▸ **Exercise data**
=== Begin Enclosure ===

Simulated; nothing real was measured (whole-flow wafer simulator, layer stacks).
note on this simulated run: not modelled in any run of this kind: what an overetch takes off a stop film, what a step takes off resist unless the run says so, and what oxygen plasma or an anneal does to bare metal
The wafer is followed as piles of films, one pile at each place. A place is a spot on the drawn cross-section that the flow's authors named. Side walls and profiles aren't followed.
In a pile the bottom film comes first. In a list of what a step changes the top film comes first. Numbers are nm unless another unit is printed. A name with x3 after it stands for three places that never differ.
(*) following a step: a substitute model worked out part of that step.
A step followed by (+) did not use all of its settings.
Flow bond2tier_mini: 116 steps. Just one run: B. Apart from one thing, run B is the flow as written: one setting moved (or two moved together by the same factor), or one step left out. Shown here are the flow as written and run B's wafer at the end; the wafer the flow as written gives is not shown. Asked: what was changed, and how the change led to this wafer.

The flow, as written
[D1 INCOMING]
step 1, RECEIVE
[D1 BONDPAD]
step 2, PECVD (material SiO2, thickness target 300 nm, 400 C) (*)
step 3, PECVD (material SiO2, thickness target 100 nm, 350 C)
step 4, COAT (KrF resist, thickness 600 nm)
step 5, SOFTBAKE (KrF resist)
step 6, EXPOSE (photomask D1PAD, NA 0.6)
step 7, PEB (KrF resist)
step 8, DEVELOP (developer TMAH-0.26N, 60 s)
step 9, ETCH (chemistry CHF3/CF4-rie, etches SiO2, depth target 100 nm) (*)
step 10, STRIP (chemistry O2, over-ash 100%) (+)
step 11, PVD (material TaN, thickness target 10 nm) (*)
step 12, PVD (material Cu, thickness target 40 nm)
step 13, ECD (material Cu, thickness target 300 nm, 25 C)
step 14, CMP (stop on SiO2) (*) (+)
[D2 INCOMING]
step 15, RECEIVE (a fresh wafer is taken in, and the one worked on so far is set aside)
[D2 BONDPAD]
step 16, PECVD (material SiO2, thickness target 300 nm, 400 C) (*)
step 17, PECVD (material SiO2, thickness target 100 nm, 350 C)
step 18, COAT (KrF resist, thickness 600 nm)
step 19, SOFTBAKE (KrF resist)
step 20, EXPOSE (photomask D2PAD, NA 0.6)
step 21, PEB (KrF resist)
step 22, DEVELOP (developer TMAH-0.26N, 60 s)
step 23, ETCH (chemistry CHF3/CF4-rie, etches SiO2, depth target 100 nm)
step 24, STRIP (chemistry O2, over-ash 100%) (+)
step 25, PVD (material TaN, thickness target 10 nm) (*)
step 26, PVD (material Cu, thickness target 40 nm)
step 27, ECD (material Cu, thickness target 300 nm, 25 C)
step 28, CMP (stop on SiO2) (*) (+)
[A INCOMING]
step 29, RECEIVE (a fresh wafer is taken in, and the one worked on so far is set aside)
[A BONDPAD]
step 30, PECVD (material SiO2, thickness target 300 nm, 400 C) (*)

=== End Enclosure ===

▸ **Work instruction**
From the entries above, return exactly the line containing "[D1 INCOMING]", the line containing "[A BONDPAD]", and all lines between, and nothing else.

▸ **Written solution**
[D1 INCOMING]
step 1, RECEIVE
[D1 BONDPAD]
step 2, PECVD (material SiO2, thickness target 300 nm, 400 C) (*)
step 3, PECVD (material SiO2, thickness target 100 nm, 350 C)
step 4, COAT (KrF resist, thickness 600 nm)
step 5, SOFTBAKE (KrF resist)
step 6, EXPOSE (photomask D1PAD, NA 0.6)
step 7, PEB (KrF resist)
step 8, DEVELOP (developer TMAH-0.26N, 60 s)
step 9, ETCH (chemistry CHF3/CF4-rie, etches SiO2, depth target 100 nm) (*)
step 10, STRIP (chemistry O2, over-ash 100%) (+)
step 11, PVD (material TaN, thickness target 10 nm) (*)
step 12, PVD (material Cu, thickness target 40 nm)
step 13, ECD (material Cu, thickness target 300 nm, 25 C)
step 14, CMP (stop on SiO2) (*) (+)
[D2 INCOMING]
step 15, RECEIVE (a fresh wafer is taken in, and the one worked on so far is set aside)
[D2 BONDPAD]
step 16, PECVD (material SiO2, thickness target 300 nm, 400 C) (*)
step 17, PECVD (material SiO2, thickness target 100 nm, 350 C)
step 18, COAT (KrF resist, thickness 600 nm)
step 19, SOFTBAKE (KrF resist)
step 20, EXPOSE (photomask D2PAD, NA 0.6)
step 21, PEB (KrF resist)
step 22, DEVELOP (developer TMAH-0.26N, 60 s)
step 23, ETCH (chemistry CHF3/CF4-rie, etches SiO2, depth target 100 nm)
step 24, STRIP (chemistry O2, over-ash 100%) (+)
step 25, PVD (material TaN, thickness target 10 nm) (*)
step 26, PVD (material Cu, thickness target 40 nm)
step 27, ECD (material Cu, thickness target 300 nm, 25 C)
step 28, CMP (stop on SiO2) (*) (+)
[A INCOMING]
step 29, RECEIVE (a fresh wafer is taken in, and the one worked on so far is set aside)
[A BONDPAD]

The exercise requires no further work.